- [Source information]
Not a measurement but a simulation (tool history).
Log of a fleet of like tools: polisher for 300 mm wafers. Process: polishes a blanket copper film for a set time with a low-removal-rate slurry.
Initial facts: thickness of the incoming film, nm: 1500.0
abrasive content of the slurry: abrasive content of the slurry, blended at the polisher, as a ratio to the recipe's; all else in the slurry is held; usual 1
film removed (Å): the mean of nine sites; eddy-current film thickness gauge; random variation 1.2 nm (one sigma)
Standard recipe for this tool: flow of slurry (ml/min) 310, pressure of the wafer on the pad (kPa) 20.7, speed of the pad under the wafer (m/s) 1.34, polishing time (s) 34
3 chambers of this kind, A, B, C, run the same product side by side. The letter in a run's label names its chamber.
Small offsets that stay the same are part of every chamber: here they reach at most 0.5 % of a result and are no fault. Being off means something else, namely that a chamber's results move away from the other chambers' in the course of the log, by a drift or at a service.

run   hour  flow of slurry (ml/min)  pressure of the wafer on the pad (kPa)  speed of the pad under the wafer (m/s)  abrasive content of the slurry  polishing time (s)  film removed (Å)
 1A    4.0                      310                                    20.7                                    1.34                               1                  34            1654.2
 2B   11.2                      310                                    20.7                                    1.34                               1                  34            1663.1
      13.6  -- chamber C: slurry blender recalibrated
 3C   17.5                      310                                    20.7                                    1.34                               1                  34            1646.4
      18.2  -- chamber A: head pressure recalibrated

- [Required action] Retype the listing exactly, in full.

- [Worked solution]
Not a measurement but a simulation (tool history).
Log of a fleet of like tools: polisher for 300 mm wafers. Process: polishes a blanket copper film for a set time with a low-removal-rate slurry.
Initial facts: thickness of the incoming film, nm: 1500.0
abrasive content of the slurry: abrasive content of the slurry, blended at the polisher, as a ratio to the recipe's; all else in the slurry is held; usual 1
film removed (Å): the mean of nine sites; eddy-current film thickness gauge; random variation 1.2 nm (one sigma)
Standard recipe for this tool: flow of slurry (ml/min) 310, pressure of the wafer on the pad (kPa) 20.7, speed of the pad under the wafer (m/s) 1.34, polishing time (s) 34
3 chambers of this kind, A, B, C, run the same product side by side. The letter in a run's label names its chamber.
Small offsets that stay the same are part of every chamber: here they reach at most 0.5 % of a result and are no fault. Being off means something else, namely that a chamber's results move away from the other chambers' in the course of the log, by a drift or at a service.

run   hour  flow of slurry (ml/min)  pressure of the wafer on the pad (kPa)  speed of the pad under the wafer (m/s)  abrasive content of the slurry  polishing time (s)  film removed (Å)
 1A    4.0                      310                                    20.7                                    1.34                               1                  34            1654.2
 2B   11.2                      310                                    20.7                                    1.34                               1                  34            1663.1
      13.6  -- chamber C: slurry blender recalibrated
 3C   17.5                      310                                    20.7                                    1.34                               1                  34            1646.4
      18.2  -- chamber A: head pressure recalibrated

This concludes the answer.